▶ _Brief_
Reproduce the first line of the material below and each line after it, exactly, through the line containing "One pile of", and give nothing more.

+ + + +

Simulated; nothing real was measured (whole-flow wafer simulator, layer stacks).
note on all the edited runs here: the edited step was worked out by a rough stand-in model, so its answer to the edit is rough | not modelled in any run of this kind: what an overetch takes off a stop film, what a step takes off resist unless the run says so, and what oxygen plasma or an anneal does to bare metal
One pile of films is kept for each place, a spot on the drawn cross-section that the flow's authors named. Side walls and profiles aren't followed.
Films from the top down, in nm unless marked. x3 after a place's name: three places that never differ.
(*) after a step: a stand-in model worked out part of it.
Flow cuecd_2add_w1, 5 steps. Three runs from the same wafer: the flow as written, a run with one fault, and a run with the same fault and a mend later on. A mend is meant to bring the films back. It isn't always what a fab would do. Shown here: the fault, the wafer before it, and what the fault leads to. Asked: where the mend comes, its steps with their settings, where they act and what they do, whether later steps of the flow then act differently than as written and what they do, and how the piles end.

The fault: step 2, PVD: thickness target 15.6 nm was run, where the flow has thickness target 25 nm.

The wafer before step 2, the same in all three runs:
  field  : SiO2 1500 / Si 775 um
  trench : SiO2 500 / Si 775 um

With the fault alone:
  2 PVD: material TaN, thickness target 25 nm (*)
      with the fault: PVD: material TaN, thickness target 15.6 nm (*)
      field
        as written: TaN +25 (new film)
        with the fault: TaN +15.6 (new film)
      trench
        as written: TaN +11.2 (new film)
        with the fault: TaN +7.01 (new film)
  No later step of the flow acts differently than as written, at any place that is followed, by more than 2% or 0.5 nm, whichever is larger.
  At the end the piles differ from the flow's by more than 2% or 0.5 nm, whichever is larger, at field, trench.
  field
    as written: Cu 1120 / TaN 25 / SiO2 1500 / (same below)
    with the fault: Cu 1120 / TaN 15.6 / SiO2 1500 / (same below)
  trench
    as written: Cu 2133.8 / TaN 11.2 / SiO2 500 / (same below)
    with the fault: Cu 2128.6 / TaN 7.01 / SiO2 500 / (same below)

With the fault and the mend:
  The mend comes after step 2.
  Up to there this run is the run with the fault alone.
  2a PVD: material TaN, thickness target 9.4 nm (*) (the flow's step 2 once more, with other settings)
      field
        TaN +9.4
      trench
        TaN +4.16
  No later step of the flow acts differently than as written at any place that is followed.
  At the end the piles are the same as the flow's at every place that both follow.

+ + + +

▶ _Task output_
Simulated; nothing real was measured (whole-flow wafer simulator, layer stacks).
note on all the edited runs here: the edited step was worked out by a rough stand-in model, so its answer to the edit is rough | not modelled in any run of this kind: what an overetch takes off a stop film, what a step takes off resist unless the run says so, and what oxygen plasma or an anneal does to bare metal
One pile of films is kept for each place, a spot on the drawn cross-section that the flow's authors named. Side walls and profiles aren't followed.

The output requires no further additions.